WORK ITEM> Return the data. Every word must match.

INFORMATION GIVEN>
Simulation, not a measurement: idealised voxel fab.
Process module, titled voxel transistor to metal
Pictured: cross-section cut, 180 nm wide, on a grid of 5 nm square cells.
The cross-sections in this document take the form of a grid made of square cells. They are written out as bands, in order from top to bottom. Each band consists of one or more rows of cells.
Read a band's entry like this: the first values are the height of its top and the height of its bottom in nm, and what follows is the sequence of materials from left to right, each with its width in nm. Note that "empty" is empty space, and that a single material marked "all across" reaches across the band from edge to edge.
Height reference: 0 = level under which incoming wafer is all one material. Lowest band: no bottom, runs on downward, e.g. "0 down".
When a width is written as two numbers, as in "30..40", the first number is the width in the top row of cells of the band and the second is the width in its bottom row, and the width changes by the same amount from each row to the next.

TASK RESPONSE>
Simulation, not a measurement: idealised voxel fab.
Process module, titled voxel transistor to metal
Pictured: cross-section cut, 180 nm wide, on a grid of 5 nm square cells.
The cross-sections in this document take the form of a grid made of square cells. They are written out as bands, in order from top to bottom. Each band consists of one or more rows of cells.
Read a band's entry like this: the first values are the height of its top and the height of its bottom in nm, and what follows is the sequence of materials from left to right, each with its width in nm. Note that "empty" is empty space, and that a single material marked "all across" reaches across the band from edge to edge.
Height reference: 0 = level under which incoming wafer is all one material. Lowest band: no bottom, runs on downward, e.g. "0 down".
When a width is written as two numbers, as in "30..40", the first number is the width in the top row of cells of the band and the second is the width in its bottom row, and the width changes by the same amount from each row to the next.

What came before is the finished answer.